| SUPPLIED INFORMATION |
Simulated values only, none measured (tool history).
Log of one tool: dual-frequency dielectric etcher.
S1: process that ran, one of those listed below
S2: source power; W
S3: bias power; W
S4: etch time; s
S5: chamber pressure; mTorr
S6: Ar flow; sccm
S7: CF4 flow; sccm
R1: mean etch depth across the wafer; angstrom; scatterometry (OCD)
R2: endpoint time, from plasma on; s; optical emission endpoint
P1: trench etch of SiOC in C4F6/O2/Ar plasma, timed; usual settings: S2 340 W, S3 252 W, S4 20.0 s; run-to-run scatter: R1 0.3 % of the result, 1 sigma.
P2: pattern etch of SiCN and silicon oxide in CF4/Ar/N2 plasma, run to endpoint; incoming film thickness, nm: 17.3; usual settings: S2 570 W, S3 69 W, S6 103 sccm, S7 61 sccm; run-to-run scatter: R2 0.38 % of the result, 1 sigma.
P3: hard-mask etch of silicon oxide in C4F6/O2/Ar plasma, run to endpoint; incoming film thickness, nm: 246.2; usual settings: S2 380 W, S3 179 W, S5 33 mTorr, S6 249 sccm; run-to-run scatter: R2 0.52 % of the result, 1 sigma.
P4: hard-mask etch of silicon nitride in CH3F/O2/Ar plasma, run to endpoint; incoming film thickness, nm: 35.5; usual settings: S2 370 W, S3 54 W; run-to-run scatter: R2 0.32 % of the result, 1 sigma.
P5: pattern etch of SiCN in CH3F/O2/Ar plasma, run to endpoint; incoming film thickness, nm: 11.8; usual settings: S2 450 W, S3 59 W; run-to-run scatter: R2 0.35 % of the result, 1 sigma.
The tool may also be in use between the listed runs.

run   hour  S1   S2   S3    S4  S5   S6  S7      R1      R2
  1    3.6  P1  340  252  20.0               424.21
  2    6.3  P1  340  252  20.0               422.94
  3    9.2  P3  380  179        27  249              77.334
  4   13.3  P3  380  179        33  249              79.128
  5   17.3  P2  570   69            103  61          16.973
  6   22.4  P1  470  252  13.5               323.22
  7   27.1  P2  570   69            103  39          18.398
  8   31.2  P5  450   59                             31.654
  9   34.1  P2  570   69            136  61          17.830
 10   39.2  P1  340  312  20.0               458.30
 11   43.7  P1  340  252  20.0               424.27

| EXERCISE |
From the opening line of the data above, please print each line as written up to and including the line that contains "P2: pattern etch", and nothing more.

| ANSWER SECTION |
Simulated values only, none measured (tool history).
Log of one tool: dual-frequency dielectric etcher.
S1: process that ran, one of those listed below
S2: source power; W
S3: bias power; W
S4: etch time; s
S5: chamber pressure; mTorr
S6: Ar flow; sccm
S7: CF4 flow; sccm
R1: mean etch depth across the wafer; angstrom; scatterometry (OCD)
R2: endpoint time, from plasma on; s; optical emission endpoint
P1: trench etch of SiOC in C4F6/O2/Ar plasma, timed; usual settings: S2 340 W, S3 252 W, S4 20.0 s; run-to-run scatter: R1 0.3 % of the result, 1 sigma.
P2: pattern etch of SiCN and silicon oxide in CF4/Ar/N2 plasma, run to endpoint; incoming film thickness, nm: 17.3; usual settings: S2 570 W, S3 69 W, S6 103 sccm, S7 61 sccm; run-to-run scatter: R2 0.38 % of the result, 1 sigma.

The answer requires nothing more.